━━━━━ Material supplied ━━━━━

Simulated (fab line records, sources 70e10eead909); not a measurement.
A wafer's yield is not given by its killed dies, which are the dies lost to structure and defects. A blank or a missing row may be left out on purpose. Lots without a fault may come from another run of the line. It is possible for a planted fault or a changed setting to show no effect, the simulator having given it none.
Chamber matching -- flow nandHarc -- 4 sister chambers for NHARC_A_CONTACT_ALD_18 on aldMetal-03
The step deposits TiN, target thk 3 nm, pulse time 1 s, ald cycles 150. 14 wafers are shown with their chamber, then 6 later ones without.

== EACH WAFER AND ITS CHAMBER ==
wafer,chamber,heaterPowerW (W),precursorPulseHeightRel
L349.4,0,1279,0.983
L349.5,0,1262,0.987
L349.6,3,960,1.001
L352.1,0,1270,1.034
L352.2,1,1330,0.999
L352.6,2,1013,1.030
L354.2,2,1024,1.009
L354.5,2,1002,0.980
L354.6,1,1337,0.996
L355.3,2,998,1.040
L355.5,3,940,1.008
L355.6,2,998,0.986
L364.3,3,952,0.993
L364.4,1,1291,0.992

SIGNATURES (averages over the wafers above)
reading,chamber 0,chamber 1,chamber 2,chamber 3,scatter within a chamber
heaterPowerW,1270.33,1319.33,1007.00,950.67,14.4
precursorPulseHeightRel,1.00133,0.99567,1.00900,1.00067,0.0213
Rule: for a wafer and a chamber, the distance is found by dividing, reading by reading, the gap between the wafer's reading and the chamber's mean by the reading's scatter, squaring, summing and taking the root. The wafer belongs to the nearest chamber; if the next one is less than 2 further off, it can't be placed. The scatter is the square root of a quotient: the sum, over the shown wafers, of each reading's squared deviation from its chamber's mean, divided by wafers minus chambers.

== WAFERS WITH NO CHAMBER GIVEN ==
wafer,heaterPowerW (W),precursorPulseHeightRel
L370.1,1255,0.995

━━━━━

Task item: Go through the listing above and write out exactly the lines starting with the one holding "L349.6,3,960,1.001" and running through the one holding "wafer,heaterPowerW (W),precursorPulseHeightRel", ends included, and no others.

Answer box:
L349.6,3,960,1.001
L352.1,0,1270,1.034
L352.2,1,1330,0.999
L352.6,2,1013,1.030
L354.2,2,1024,1.009
L354.5,2,1002,0.980
L354.6,1,1337,0.996
L355.3,2,998,1.040
L355.5,3,940,1.008
L355.6,2,998,0.986
L364.3,3,952,0.993
L364.4,1,1291,0.992

SIGNATURES (averages over the wafers above)
reading,chamber 0,chamber 1,chamber 2,chamber 3,scatter within a chamber
heaterPowerW,1270.33,1319.33,1007.00,950.67,14.4
precursorPulseHeightRel,1.00133,0.99567,1.00900,1.00067,0.0213
Rule: for a wafer and a chamber, the distance is found by dividing, reading by reading, the gap between the wafer's reading and the chamber's mean by the reading's scatter, squaring, summing and taking the root. The wafer belongs to the nearest chamber; if the next one is less than 2 further off, it can't be placed. The scatter is the square root of a quotient: the sum, over the shown wafers, of each reading's squared deviation from its chamber's mean, divided by wafers minus chambers.

== WAFERS WITH NO CHAMBER GIVEN ==
wafer,heaterPowerW (W),precursorPulseHeightRel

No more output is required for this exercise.